## WORK ORDER
Using the data that follows, return exactly the lines from the one that contains "A sampling plan" through the one that contains "4. Wrong mask: whichever", ends included.

## RECORDS PROVIDED
● ● ● ● ●
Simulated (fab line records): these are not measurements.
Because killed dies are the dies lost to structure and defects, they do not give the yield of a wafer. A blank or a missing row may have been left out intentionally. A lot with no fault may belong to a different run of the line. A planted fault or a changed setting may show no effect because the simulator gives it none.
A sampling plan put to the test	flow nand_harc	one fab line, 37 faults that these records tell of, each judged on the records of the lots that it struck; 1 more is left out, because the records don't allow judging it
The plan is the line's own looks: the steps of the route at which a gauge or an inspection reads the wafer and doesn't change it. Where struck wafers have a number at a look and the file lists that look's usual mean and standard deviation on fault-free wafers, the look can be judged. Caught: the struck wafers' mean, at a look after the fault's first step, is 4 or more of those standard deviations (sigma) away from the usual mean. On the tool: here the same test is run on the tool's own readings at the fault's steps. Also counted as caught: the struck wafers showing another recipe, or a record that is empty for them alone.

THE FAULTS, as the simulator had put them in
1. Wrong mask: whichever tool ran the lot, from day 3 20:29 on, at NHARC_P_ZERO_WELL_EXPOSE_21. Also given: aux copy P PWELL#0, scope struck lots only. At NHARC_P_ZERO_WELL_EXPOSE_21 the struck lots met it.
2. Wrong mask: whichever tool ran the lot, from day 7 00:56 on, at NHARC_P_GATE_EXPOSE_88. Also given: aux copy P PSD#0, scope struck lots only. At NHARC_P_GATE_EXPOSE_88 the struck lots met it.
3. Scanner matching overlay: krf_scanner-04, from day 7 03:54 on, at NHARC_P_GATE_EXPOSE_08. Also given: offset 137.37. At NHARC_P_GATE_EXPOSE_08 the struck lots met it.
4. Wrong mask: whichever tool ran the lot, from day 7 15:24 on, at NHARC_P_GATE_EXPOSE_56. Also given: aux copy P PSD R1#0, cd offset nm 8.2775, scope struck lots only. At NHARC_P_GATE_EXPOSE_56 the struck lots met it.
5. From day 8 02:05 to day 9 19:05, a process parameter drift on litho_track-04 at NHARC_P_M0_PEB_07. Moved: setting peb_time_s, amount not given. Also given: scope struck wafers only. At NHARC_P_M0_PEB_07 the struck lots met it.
● ● ● ● ●

## EXERCISE SOLUTION
A sampling plan put to the test	flow nand_harc	one fab line, 37 faults that these records tell of, each judged on the records of the lots that it struck; 1 more is left out, because the records don't allow judging it
The plan is the line's own looks: the steps of the route at which a gauge or an inspection reads the wafer and doesn't change it. Where struck wafers have a number at a look and the file lists that look's usual mean and standard deviation on fault-free wafers, the look can be judged. Caught: the struck wafers' mean, at a look after the fault's first step, is 4 or more of those standard deviations (sigma) away from the usual mean. On the tool: here the same test is run on the tool's own readings at the fault's steps. Also counted as caught: the struck wafers showing another recipe, or a record that is empty for them alone.

THE FAULTS, as the simulator had put them in
1. Wrong mask: whichever tool ran the lot, from day 3 20:29 on, at NHARC_P_ZERO_WELL_EXPOSE_21. Also given: aux copy P PWELL#0, scope struck lots only. At NHARC_P_ZERO_WELL_EXPOSE_21 the struck lots met it.
2. Wrong mask: whichever tool ran the lot, from day 7 00:56 on, at NHARC_P_GATE_EXPOSE_88. Also given: aux copy P PSD#0, scope struck lots only. At NHARC_P_GATE_EXPOSE_88 the struck lots met it.
3. Scanner matching overlay: krf_scanner-04, from day 7 03:54 on, at NHARC_P_GATE_EXPOSE_08. Also given: offset 137.37. At NHARC_P_GATE_EXPOSE_08 the struck lots met it.
4. Wrong mask: whichever tool ran the lot, from day 7 15:24 on, at NHARC_P_GATE_EXPOSE_56. Also given: aux copy P PSD R1#0, cd offset nm 8.2775, scope struck lots only. At NHARC_P_GATE_EXPOSE_56 the struck lots met it.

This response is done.